Start of Dataset excerpts

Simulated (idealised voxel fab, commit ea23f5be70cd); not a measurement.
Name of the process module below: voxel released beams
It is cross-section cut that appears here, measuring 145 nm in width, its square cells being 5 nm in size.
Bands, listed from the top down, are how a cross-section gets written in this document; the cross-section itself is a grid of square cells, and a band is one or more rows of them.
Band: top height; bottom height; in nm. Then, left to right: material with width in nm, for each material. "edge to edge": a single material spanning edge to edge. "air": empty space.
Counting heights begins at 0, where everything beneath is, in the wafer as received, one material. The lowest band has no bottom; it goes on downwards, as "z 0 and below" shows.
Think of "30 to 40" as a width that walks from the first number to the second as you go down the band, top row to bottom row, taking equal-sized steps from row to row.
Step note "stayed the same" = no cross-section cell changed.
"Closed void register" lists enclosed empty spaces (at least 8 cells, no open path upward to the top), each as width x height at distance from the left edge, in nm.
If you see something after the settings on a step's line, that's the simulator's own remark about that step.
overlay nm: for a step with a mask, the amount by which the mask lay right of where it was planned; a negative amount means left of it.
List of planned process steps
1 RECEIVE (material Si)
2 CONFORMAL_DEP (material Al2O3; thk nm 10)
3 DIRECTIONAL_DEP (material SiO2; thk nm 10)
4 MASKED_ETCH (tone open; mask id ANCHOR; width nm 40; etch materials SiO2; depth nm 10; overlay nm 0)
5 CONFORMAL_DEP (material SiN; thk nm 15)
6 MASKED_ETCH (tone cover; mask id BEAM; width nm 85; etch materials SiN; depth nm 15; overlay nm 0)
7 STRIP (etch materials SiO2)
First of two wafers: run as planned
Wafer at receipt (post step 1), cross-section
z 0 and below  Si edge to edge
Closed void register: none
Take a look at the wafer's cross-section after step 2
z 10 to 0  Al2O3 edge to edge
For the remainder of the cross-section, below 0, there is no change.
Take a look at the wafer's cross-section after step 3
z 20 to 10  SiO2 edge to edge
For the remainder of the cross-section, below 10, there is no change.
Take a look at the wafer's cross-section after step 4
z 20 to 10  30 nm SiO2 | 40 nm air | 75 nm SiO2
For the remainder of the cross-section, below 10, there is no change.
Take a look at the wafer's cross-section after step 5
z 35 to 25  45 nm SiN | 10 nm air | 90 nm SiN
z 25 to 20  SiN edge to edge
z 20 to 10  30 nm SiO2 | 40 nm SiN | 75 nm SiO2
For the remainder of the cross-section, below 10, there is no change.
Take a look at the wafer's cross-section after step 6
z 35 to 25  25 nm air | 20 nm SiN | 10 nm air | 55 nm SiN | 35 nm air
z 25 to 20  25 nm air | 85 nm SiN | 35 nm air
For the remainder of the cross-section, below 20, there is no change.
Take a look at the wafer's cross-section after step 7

End of Dataset excerpts

> _Work instruction_: Set down exactly the lines of the data above, beginning with the line that has "overlay nm: for" and ending with the line that has "SiO2 edge to edge", and no others.

> _Written response_:
overlay nm: for a step with a mask, the amount by which the mask lay right of where it was planned; a negative amount means left of it.
List of planned process steps
1 RECEIVE (material Si)
2 CONFORMAL_DEP (material Al2O3; thk nm 10)
3 DIRECTIONAL_DEP (material SiO2; thk nm 10)
4 MASKED_ETCH (tone open; mask id ANCHOR; width nm 40; etch materials SiO2; depth nm 10; overlay nm 0)
5 CONFORMAL_DEP (material SiN; thk nm 15)
6 MASKED_ETCH (tone cover; mask id BEAM; width nm 85; etch materials SiN; depth nm 15; overlay nm 0)
7 STRIP (etch materials SiO2)
First of two wafers: run as planned
Wafer at receipt (post step 1), cross-section
z 0 and below  Si edge to edge
Closed void register: none
Take a look at the wafer's cross-section after step 2
z 10 to 0  Al2O3 edge to edge
For the remainder of the cross-section, below 0, there is no change.
Take a look at the wafer's cross-section after step 3
z 20 to 10  SiO2 edge to edge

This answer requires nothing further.